• _Study material_:
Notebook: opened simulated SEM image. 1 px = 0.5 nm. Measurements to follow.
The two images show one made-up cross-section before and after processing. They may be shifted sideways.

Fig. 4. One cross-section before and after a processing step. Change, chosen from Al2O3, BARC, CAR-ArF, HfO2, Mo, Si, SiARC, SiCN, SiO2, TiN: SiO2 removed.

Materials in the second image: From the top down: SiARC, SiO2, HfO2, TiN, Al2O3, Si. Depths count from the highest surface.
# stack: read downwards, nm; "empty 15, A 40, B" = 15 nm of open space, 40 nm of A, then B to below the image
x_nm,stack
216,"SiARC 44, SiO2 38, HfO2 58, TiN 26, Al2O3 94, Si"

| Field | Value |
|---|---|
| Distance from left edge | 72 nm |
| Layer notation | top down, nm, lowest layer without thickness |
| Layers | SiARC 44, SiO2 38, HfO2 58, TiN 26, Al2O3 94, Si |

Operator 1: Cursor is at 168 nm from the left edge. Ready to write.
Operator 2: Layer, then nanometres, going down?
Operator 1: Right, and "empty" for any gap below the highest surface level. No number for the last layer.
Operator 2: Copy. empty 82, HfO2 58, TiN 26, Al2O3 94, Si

• _Requirement_:
Send back exactly, with nothing added, the lines from the first line of the material above through the line holding "The two images"; both ends are included.

• _Your solution_:
Notebook: opened simulated SEM image. 1 px = 0.5 nm. Measurements to follow.
The two images show one made-up cross-section before and after processing. They may be shifted sideways.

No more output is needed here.